Work instruction: Everything from the first line below through the line with "The wafer is" is to be transcribed exactly, and nothing past it.

☆ ☆ ☆ ☆

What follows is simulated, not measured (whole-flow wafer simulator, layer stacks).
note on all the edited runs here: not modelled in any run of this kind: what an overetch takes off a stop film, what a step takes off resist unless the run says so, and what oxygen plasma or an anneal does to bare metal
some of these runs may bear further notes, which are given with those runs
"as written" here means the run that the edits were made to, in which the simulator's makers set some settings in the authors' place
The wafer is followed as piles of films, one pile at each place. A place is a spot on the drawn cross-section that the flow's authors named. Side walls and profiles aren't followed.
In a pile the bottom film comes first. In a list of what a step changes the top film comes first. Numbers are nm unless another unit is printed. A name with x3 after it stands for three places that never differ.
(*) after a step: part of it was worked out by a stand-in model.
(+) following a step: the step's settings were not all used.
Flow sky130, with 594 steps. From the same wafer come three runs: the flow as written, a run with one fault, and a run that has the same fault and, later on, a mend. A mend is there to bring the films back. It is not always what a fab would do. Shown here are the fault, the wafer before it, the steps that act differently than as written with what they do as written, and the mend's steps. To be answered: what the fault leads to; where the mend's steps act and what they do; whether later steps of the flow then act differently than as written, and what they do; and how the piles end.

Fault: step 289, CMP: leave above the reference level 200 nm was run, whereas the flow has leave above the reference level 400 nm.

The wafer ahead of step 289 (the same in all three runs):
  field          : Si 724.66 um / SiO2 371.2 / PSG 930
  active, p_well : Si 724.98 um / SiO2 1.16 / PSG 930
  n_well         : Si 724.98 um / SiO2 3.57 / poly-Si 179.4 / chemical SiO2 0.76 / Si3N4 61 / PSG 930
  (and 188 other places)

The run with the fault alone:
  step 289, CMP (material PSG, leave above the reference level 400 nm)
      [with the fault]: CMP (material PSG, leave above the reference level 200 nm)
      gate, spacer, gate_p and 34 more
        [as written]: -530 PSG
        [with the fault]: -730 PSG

☆ ☆ ☆ ☆

Written reply:
What follows is simulated, not measured (whole-flow wafer simulator, layer stacks).
note on all the edited runs here: not modelled in any run of this kind: what an overetch takes off a stop film, what a step takes off resist unless the run says so, and what oxygen plasma or an anneal does to bare metal
some of these runs may bear further notes, which are given with those runs
"as written" here means the run that the edits were made to, in which the simulator's makers set some settings in the authors' place
The wafer is followed as piles of films, one pile at each place. A place is a spot on the drawn cross-section that the flow's authors named. Side walls and profiles aren't followed.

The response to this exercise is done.